### EXERCISE DATA
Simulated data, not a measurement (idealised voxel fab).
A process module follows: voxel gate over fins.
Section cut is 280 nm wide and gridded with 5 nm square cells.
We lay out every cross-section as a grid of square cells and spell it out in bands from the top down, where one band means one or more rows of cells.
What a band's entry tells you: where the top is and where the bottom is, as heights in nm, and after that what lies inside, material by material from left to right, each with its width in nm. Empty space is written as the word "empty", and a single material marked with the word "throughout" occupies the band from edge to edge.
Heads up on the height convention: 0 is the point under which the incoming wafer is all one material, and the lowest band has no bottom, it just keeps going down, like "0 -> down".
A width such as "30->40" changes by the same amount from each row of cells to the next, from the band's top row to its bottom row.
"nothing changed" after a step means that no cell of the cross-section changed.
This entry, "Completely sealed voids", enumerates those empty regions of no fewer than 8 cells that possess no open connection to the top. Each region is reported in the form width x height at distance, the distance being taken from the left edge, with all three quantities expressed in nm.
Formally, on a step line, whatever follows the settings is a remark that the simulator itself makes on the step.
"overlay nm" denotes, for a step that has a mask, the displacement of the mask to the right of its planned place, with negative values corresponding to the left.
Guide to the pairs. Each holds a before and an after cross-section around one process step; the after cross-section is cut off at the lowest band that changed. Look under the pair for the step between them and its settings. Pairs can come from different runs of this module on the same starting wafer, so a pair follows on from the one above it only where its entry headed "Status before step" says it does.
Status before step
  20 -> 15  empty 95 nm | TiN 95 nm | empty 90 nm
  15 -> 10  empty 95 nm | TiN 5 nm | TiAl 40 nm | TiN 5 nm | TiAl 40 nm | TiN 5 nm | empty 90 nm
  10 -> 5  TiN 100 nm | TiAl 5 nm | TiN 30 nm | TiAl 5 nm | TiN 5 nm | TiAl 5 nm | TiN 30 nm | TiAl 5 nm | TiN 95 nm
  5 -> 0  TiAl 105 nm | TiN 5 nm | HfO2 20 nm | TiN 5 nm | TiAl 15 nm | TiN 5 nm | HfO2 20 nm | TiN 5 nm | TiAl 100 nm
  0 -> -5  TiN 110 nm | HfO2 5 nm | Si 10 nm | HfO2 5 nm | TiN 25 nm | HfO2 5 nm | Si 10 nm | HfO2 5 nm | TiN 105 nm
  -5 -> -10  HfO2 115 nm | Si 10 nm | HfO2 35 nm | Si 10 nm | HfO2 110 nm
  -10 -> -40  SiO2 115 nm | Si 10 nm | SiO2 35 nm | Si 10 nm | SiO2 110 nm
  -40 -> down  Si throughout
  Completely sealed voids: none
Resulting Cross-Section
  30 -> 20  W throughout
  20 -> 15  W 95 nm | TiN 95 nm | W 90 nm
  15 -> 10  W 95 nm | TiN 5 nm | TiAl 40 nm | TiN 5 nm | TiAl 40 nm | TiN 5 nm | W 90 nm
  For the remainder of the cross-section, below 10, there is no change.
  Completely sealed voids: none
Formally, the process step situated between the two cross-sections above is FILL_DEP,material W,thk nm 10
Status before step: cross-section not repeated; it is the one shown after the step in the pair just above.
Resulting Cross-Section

### WORK ORDER
Everything from the line containing "We lay out every" through the line containing "Guide to the" in the material above should be retyped exactly, both ends included, and nothing more.

### WORKED SOLUTION
We lay out every cross-section as a grid of square cells and spell it out in bands from the top down, where one band means one or more rows of cells.
What a band's entry tells you: where the top is and where the bottom is, as heights in nm, and after that what lies inside, material by material from left to right, each with its width in nm. Empty space is written as the word "empty", and a single material marked with the word "throughout" occupies the band from edge to edge.
Heads up on the height convention: 0 is the point under which the incoming wafer is all one material, and the lowest band has no bottom, it just keeps going down, like "0 -> down".
A width such as "30->40" changes by the same amount from each row of cells to the next, from the band's top row to its bottom row.
"nothing changed" after a step means that no cell of the cross-section changed.
This entry, "Completely sealed voids", enumerates those empty regions of no fewer than 8 cells that possess no open connection to the top. Each region is reported in the form width x height at distance, the distance being taken from the left edge, with all three quantities expressed in nm.
Formally, on a step line, whatever follows the settings is a remark that the simulator itself makes on the step.
"overlay nm" denotes, for a step that has a mask, the displacement of the mask to the right of its planned place, with negative values corresponding to the left.
Guide to the pairs. Each holds a before and an after cross-section around one process step; the after cross-section is cut off at the lowest band that changed. Look under the pair for the step between them and its settings. Pairs can come from different runs of this module on the same starting wafer, so a pair follows on from the one above it only where its entry headed "Status before step" says it does.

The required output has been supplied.